• [Work instruction]: The answer must be the full listing, reproduced without any change.

• [Dataset extract]:
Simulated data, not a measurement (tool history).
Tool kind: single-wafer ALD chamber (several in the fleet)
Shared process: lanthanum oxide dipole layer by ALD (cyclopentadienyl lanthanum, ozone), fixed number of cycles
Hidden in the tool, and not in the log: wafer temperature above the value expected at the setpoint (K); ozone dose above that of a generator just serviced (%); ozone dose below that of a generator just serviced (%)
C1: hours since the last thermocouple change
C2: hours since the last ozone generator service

• [Answer area]:
Simulated data, not a measurement (tool history).
Tool kind: single-wafer ALD chamber (several in the fleet)
Shared process: lanthanum oxide dipole layer by ALD (cyclopentadienyl lanthanum, ozone), fixed number of cycles
Hidden in the tool, and not in the log: wafer temperature above the value expected at the setpoint (K); ozone dose above that of a generator just serviced (%); ozone dose below that of a generator just serviced (%)
C1: hours since the last thermocouple change
C2: hours since the last ozone generator service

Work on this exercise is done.